──────── MATERIAL SUPPLIED ────────

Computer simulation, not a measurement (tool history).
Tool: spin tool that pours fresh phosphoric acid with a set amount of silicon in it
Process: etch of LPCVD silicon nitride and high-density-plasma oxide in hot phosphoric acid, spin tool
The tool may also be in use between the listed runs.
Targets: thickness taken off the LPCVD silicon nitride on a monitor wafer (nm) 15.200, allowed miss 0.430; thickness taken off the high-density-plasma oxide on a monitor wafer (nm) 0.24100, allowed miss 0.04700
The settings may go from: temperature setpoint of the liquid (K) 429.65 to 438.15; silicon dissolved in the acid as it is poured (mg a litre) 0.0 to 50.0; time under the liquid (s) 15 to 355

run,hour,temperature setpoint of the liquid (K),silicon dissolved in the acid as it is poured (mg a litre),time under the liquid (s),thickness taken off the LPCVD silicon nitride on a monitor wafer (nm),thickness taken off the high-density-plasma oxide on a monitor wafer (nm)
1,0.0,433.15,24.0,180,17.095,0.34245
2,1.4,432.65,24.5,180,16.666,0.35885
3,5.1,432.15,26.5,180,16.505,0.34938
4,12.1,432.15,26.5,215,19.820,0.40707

────────

● **WORK ITEM**
Quote every line of the records above, from the first down to the one holding "The tool may", exactly as written.

● **RESPONSE BOX**
Computer simulation, not a measurement (tool history).
Tool: spin tool that pours fresh phosphoric acid with a set amount of silicon in it
Process: etch of LPCVD silicon nitride and high-density-plasma oxide in hot phosphoric acid, spin tool
The tool may also be in use between the listed runs.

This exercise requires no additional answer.